- _Work task_
Return the listing in full. Keep every word as it stands.

- _Given data_
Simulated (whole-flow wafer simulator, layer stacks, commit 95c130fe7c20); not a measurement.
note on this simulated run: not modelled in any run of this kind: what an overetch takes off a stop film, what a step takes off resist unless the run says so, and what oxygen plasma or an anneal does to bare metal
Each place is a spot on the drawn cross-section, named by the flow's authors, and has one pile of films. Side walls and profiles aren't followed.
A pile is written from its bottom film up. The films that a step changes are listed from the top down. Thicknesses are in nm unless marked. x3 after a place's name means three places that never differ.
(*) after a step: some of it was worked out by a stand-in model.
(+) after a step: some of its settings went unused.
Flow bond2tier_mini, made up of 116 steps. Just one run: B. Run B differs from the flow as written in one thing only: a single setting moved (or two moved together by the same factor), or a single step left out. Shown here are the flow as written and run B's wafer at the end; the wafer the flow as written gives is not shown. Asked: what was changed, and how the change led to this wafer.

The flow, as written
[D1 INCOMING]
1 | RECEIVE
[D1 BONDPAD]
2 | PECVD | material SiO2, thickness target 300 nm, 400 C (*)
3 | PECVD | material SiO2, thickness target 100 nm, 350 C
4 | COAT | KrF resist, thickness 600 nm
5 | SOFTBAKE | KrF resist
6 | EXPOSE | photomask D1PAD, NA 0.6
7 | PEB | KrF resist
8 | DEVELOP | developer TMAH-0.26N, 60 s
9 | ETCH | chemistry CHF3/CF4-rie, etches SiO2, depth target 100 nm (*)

- _Worked solution_
Simulated (whole-flow wafer simulator, layer stacks, commit 95c130fe7c20); not a measurement.
note on this simulated run: not modelled in any run of this kind: what an overetch takes off a stop film, what a step takes off resist unless the run says so, and what oxygen plasma or an anneal does to bare metal
Each place is a spot on the drawn cross-section, named by the flow's authors, and has one pile of films. Side walls and profiles aren't followed.
A pile is written from its bottom film up. The films that a step changes are listed from the top down. Thicknesses are in nm unless marked. x3 after a place's name means three places that never differ.
(*) after a step: some of it was worked out by a stand-in model.
(+) after a step: some of its settings went unused.
Flow bond2tier_mini, made up of 116 steps. Just one run: B. Run B differs from the flow as written in one thing only: a single setting moved (or two moved together by the same factor), or a single step left out. Shown here are the flow as written and run B's wafer at the end; the wafer the flow as written gives is not shown. Asked: what was changed, and how the change led to this wafer.

The flow, as written
[D1 INCOMING]
1 | RECEIVE
[D1 BONDPAD]
2 | PECVD | material SiO2, thickness target 300 nm, 400 C (*)
3 | PECVD | material SiO2, thickness target 100 nm, 350 C
4 | COAT | KrF resist, thickness 600 nm
5 | SOFTBAKE | KrF resist
6 | EXPOSE | photomask D1PAD, NA 0.6
7 | PEB | KrF resist
8 | DEVELOP | developer TMAH-0.26N, 60 s
9 | ETCH | chemistry CHF3/CF4-rie, etches SiO2, depth target 100 nm (*)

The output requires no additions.